== GIVEN RECORDS

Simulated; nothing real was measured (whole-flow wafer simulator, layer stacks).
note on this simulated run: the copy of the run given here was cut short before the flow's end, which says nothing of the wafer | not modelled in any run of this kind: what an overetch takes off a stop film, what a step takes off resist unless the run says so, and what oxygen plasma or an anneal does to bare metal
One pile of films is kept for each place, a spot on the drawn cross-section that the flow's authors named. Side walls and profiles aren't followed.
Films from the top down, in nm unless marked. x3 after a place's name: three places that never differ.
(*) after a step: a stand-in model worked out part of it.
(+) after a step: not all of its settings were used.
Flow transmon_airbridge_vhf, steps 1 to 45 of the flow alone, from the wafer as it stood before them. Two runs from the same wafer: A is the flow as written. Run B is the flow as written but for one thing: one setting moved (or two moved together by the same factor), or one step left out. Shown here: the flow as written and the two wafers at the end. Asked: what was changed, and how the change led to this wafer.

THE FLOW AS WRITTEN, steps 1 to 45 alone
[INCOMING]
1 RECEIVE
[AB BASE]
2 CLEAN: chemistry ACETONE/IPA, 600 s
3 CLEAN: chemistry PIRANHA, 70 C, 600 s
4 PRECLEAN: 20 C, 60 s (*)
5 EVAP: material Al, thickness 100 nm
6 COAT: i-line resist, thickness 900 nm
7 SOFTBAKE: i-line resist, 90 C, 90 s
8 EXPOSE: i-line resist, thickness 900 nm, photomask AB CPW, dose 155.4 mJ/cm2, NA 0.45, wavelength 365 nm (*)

====

--- WORK REQUEST ---
Would you print exactly and only the lines of the material above that run from the line with "Flow transmon_airbridge_vhf, steps" through the line with "7 SOFTBAKE: i-line resist, 90 C, 90 s", both included?

--- YOUR SOLUTION ---
Flow transmon_airbridge_vhf, steps 1 to 45 of the flow alone, from the wafer as it stood before them. Two runs from the same wafer: A is the flow as written. Run B is the flow as written but for one thing: one setting moved (or two moved together by the same factor), or one step left out. Shown here: the flow as written and the two wafers at the end. Asked: what was changed, and how the change led to this wafer.

THE FLOW AS WRITTEN, steps 1 to 45 alone
[INCOMING]
1 RECEIVE
[AB BASE]
2 CLEAN: chemistry ACETONE/IPA, 600 s
3 CLEAN: chemistry PIRANHA, 70 C, 600 s
4 PRECLEAN: 20 C, 60 s (*)
5 EVAP: material Al, thickness 100 nm
6 COAT: i-line resist, thickness 900 nm
7 SOFTBAKE: i-line resist, 90 C, 90 s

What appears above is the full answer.